Start of Block

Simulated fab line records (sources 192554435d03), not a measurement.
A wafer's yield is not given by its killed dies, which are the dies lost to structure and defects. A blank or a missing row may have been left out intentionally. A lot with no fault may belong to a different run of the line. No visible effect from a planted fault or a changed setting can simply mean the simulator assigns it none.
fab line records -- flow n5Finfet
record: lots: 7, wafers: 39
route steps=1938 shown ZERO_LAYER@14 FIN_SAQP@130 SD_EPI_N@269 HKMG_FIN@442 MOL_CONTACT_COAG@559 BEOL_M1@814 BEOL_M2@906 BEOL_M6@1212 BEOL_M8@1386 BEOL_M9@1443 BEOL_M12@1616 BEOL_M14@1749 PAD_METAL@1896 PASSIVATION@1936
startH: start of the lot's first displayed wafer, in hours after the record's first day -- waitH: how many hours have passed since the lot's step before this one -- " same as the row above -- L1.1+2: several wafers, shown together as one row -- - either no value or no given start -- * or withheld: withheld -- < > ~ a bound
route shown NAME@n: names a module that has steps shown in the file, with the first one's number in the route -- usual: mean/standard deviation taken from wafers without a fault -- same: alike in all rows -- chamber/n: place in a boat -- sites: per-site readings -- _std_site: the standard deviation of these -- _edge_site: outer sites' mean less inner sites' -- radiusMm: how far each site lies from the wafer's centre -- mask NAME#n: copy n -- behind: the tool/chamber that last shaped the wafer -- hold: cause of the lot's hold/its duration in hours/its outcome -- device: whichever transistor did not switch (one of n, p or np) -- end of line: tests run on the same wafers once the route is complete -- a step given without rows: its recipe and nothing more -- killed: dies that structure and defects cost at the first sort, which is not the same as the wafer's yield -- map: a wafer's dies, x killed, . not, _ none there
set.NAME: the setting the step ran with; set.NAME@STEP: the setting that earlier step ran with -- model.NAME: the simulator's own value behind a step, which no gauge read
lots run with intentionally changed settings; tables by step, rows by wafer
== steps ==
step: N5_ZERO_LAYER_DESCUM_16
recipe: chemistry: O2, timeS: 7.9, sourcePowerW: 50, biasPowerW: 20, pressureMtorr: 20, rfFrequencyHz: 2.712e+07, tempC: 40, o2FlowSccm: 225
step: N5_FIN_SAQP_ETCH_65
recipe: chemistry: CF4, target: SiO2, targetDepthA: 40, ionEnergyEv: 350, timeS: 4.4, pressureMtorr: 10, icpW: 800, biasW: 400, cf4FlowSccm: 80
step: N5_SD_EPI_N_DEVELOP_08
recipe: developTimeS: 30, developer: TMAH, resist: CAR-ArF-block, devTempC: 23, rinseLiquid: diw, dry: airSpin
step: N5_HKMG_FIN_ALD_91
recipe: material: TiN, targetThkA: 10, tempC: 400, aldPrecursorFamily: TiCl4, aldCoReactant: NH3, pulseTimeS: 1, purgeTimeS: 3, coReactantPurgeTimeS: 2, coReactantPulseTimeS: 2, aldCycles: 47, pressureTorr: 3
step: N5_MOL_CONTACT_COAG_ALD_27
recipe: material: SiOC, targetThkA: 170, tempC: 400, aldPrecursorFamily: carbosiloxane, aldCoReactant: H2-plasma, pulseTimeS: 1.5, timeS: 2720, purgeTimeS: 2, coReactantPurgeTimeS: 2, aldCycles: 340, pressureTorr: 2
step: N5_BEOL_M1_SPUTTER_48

End of Block

Take the listing above from its first line through the line containing "startH: start of", and transcribe that stretch exactly, with no other lines.

**TASK SOLUTION**
Simulated fab line records (sources 192554435d03), not a measurement.
A wafer's yield is not given by its killed dies, which are the dies lost to structure and defects. A blank or a missing row may have been left out intentionally. A lot with no fault may belong to a different run of the line. No visible effect from a planted fault or a changed setting can simply mean the simulator assigns it none.
fab line records -- flow n5Finfet
record: lots: 7, wafers: 39
route steps=1938 shown ZERO_LAYER@14 FIN_SAQP@130 SD_EPI_N@269 HKMG_FIN@442 MOL_CONTACT_COAG@559 BEOL_M1@814 BEOL_M2@906 BEOL_M6@1212 BEOL_M8@1386 BEOL_M9@1443 BEOL_M12@1616 BEOL_M14@1749 PAD_METAL@1896 PASSIVATION@1936
startH: start of the lot's first displayed wafer, in hours after the record's first day -- waitH: how many hours have passed since the lot's step before this one -- " same as the row above -- L1.1+2: several wafers, shown together as one row -- - either no value or no given start -- * or withheld: withheld -- < > ~ a bound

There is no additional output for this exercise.